(EXCERPTED DATA)
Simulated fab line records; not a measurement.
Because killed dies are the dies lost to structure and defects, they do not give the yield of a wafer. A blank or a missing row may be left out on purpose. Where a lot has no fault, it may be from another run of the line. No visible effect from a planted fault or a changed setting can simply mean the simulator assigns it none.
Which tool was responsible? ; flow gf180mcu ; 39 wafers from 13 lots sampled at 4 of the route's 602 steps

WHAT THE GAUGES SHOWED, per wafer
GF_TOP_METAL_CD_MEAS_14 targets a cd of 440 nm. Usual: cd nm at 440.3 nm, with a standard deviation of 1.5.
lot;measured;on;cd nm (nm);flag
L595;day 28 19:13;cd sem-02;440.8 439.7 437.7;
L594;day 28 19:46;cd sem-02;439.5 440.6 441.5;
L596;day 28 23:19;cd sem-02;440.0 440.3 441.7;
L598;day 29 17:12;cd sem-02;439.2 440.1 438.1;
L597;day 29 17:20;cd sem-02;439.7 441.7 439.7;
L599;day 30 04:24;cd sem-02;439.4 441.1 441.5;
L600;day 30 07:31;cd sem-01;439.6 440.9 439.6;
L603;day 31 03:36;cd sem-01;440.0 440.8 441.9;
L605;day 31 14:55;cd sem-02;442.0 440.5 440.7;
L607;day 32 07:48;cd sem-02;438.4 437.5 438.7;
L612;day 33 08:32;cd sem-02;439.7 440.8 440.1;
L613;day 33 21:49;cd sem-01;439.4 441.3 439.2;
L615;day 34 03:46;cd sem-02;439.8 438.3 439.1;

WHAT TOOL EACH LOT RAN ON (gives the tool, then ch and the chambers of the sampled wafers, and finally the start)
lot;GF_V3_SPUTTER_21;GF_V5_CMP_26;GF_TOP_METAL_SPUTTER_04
(End EXCERPTED DATA)

• [WORK INSTRUCTION]: Repeat the listing above in full, word for word.

• [ANSWER SECTION]:
Simulated fab line records; not a measurement.
Because killed dies are the dies lost to structure and defects, they do not give the yield of a wafer. A blank or a missing row may be left out on purpose. Where a lot has no fault, it may be from another run of the line. No visible effect from a planted fault or a changed setting can simply mean the simulator assigns it none.
Which tool was responsible? ; flow gf180mcu ; 39 wafers from 13 lots sampled at 4 of the route's 602 steps

WHAT THE GAUGES SHOWED, per wafer
GF_TOP_METAL_CD_MEAS_14 targets a cd of 440 nm. Usual: cd nm at 440.3 nm, with a standard deviation of 1.5.
lot;measured;on;cd nm (nm);flag
L595;day 28 19:13;cd sem-02;440.8 439.7 437.7;
L594;day 28 19:46;cd sem-02;439.5 440.6 441.5;
L596;day 28 23:19;cd sem-02;440.0 440.3 441.7;
L598;day 29 17:12;cd sem-02;439.2 440.1 438.1;
L597;day 29 17:20;cd sem-02;439.7 441.7 439.7;
L599;day 30 04:24;cd sem-02;439.4 441.1 441.5;
L600;day 30 07:31;cd sem-01;439.6 440.9 439.6;
L603;day 31 03:36;cd sem-01;440.0 440.8 441.9;
L605;day 31 14:55;cd sem-02;442.0 440.5 440.7;
L607;day 32 07:48;cd sem-02;438.4 437.5 438.7;
L612;day 33 08:32;cd sem-02;439.7 440.8 440.1;
L613;day 33 21:49;cd sem-01;439.4 441.3 439.2;
L615;day 34 03:46;cd sem-02;439.8 438.3 439.1;

WHAT TOOL EACH LOT RAN ON (gives the tool, then ch and the chambers of the sampled wafers, and finally the start)
lot;GF_V3_SPUTTER_21;GF_V5_CMP_26;GF_TOP_METAL_SPUTTER_04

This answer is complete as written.